TASK ITEM> Repeat exactly the lines below that lie between the line with "SiN | thk nm 5" and the line with "15 to 5 | aC everywhere", counting both of those lines as part of the answer.

DATA EXTRACTS>

⟨

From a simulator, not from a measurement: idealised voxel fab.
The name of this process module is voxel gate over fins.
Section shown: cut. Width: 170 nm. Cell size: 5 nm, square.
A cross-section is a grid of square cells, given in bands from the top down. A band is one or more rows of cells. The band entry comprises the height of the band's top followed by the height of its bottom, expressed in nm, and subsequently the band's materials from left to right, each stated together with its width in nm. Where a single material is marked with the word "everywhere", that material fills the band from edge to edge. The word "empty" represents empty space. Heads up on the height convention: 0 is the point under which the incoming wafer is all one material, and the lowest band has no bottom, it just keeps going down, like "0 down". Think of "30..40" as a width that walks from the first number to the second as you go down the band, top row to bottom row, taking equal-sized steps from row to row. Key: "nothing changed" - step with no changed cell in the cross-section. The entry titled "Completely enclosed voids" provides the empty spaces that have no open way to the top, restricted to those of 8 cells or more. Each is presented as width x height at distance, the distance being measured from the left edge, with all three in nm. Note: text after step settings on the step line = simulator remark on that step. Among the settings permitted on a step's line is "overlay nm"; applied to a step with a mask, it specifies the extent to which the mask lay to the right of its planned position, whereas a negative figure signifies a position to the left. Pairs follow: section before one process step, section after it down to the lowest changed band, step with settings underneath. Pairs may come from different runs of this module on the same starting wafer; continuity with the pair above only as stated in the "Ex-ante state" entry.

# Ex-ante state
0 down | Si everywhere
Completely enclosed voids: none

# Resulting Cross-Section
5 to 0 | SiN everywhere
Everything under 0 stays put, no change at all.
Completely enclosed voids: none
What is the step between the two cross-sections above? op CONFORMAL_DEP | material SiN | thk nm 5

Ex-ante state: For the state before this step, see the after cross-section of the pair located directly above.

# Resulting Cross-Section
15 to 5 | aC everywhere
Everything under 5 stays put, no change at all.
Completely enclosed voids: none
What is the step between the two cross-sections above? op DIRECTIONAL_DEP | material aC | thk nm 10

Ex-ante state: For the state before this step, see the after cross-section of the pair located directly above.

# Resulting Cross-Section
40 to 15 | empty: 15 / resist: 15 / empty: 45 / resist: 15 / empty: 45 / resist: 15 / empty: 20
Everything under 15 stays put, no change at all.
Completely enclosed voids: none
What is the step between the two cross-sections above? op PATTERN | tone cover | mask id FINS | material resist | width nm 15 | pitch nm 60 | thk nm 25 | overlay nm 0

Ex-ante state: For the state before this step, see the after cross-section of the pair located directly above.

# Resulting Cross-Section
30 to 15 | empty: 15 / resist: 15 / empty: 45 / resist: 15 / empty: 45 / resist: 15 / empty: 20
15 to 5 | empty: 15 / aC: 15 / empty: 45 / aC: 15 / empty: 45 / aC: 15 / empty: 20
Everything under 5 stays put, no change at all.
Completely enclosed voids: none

⟩

EXERCISE ANSWER>
What is the step between the two cross-sections above? op CONFORMAL_DEP | material SiN | thk nm 5

Ex-ante state: For the state before this step, see the after cross-section of the pair located directly above.

# Resulting Cross-Section
15 to 5 | aC everywhere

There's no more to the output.